Brief:
All lines before the one containing "lots that met", plus that line itself, are to be printed exactly as they appear below.

Information shown:
———
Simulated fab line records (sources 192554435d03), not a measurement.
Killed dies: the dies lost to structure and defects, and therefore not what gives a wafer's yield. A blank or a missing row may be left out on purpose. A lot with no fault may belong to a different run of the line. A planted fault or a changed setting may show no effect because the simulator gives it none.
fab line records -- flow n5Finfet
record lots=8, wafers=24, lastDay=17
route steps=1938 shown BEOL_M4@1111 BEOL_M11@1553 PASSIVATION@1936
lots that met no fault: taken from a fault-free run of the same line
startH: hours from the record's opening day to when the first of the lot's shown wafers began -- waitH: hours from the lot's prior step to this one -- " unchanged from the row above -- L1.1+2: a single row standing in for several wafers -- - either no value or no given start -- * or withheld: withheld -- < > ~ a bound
———

Response box:
Simulated fab line records (sources 192554435d03), not a measurement.
Killed dies: the dies lost to structure and defects, and therefore not what gives a wafer's yield. A blank or a missing row may be left out on purpose. A lot with no fault may belong to a different run of the line. A planted fault or a changed setting may show no effect because the simulator gives it none.
fab line records -- flow n5Finfet
record lots=8, wafers=24, lastDay=17
route steps=1938 shown BEOL_M4@1111 BEOL_M11@1553 PASSIVATION@1936
lots that met no fault: taken from a fault-free run of the same line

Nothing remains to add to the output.